START Extracted records

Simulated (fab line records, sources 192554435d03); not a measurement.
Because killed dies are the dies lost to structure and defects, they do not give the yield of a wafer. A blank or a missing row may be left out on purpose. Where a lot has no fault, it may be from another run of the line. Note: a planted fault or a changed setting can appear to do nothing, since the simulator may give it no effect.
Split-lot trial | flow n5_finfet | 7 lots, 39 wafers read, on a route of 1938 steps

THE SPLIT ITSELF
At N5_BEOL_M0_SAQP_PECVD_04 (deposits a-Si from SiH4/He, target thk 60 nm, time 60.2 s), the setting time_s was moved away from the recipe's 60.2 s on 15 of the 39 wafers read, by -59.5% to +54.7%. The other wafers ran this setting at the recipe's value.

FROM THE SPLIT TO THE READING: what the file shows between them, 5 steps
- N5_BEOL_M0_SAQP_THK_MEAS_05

END Extracted records

• [Action item]: Output each line of the entries exactly, so that nothing is lost.

• [Answer section]:
Simulated (fab line records, sources 192554435d03); not a measurement.
Because killed dies are the dies lost to structure and defects, they do not give the yield of a wafer. A blank or a missing row may be left out on purpose. Where a lot has no fault, it may be from another run of the line. Note: a planted fault or a changed setting can appear to do nothing, since the simulator may give it no effect.
Split-lot trial | flow n5_finfet | 7 lots, 39 wafers read, on a route of 1938 steps

THE SPLIT ITSELF
At N5_BEOL_M0_SAQP_PECVD_04 (deposits a-Si from SiH4/He, target thk 60 nm, time 60.2 s), the setting time_s was moved away from the recipe's 60.2 s on 15 of the 39 wafers read, by -59.5% to +54.7%. The other wafers ran this setting at the recipe's value.

FROM THE SPLIT TO THE READING: what the file shows between them, 5 steps
- N5_BEOL_M0_SAQP_THK_MEAS_05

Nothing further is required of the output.